Action item: Begin with the first line of the entries below. Copy each line exactly, stopping after the one that contains "P1: etch of".

Data for review:
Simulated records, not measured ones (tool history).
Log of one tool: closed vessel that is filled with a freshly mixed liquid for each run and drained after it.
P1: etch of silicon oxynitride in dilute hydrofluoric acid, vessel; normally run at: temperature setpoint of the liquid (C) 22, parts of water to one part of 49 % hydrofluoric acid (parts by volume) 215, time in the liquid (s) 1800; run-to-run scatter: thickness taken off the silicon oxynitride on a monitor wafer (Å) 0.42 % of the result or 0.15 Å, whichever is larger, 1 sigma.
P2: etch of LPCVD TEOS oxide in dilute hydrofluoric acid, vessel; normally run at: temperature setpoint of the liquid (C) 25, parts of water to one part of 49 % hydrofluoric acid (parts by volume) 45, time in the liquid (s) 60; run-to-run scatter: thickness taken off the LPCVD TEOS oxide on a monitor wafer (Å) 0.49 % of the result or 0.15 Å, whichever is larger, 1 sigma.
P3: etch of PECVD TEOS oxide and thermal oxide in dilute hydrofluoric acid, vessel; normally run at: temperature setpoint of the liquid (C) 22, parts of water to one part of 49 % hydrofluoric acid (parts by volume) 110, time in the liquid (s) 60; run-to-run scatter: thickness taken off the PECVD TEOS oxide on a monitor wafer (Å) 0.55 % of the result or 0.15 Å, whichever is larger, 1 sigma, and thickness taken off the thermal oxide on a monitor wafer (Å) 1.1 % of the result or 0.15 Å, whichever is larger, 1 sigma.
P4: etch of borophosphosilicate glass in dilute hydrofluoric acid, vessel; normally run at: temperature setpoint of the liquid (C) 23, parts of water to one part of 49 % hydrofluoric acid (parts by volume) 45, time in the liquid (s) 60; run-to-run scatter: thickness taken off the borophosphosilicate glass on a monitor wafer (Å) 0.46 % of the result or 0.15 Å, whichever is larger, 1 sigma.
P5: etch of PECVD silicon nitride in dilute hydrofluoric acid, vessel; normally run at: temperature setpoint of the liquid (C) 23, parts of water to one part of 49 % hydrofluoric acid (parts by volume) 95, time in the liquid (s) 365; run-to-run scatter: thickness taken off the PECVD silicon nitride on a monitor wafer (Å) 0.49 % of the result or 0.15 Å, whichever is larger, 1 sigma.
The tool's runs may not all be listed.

Task solution:
Simulated records, not measured ones (tool history).
Log of one tool: closed vessel that is filled with a freshly mixed liquid for each run and drained after it.
P1: etch of silicon oxynitride in dilute hydrofluoric acid, vessel; normally run at: temperature setpoint of the liquid (C) 22, parts of water to one part of 49 % hydrofluoric acid (parts by volume) 215, time in the liquid (s) 1800; run-to-run scatter: thickness taken off the silicon oxynitride on a monitor wafer (Å) 0.42 % of the result or 0.15 Å, whichever is larger, 1 sigma.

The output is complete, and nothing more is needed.